• [Assigned task] For this exercise, restate word for word only the lines from the first line of the data to the line containing "slurry_flow: flow of slurry; ml/min".

___ Given data ___

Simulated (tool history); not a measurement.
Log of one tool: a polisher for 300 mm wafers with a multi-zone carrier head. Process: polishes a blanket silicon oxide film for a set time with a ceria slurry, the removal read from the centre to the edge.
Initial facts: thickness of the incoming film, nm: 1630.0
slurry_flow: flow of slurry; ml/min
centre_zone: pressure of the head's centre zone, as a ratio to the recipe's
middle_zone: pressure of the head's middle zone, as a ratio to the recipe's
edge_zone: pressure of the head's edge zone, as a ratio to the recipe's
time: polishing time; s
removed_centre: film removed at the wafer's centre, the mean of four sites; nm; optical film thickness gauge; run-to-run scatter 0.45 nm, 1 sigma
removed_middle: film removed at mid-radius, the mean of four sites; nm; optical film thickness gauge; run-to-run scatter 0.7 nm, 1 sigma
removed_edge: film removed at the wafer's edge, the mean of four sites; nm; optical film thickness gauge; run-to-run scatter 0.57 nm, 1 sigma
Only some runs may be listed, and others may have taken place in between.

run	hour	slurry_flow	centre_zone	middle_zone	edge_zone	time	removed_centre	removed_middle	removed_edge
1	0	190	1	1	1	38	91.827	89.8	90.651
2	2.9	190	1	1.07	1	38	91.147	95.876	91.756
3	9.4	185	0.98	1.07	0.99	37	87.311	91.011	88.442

___

• [Reply]
Simulated (tool history); not a measurement.
Log of one tool: a polisher for 300 mm wafers with a multi-zone carrier head. Process: polishes a blanket silicon oxide film for a set time with a ceria slurry, the removal read from the centre to the edge.
Initial facts: thickness of the incoming film, nm: 1630.0
slurry_flow: flow of slurry; ml/min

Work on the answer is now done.